Nothing but the lines from the start of the records through the line that contains "Solution. The micrograph depicts lines." is to be copied, and each is to be copied exactly.

ENTRIES SHOWN:
============
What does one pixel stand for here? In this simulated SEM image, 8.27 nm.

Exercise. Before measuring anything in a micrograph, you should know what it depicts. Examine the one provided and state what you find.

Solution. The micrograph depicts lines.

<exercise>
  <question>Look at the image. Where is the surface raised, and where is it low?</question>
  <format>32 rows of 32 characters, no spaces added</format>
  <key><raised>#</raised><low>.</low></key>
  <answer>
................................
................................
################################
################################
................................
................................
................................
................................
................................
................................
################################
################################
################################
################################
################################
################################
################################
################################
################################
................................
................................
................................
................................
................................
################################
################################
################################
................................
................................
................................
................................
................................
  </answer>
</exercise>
============

PROBLEM SOLUTION:
What does one pixel stand for here? In this simulated SEM image, 8.27 nm.

Exercise. Before measuring anything in a micrograph, you should know what it depicts. Examine the one provided and state what you find.

Solution. The micrograph depicts lines.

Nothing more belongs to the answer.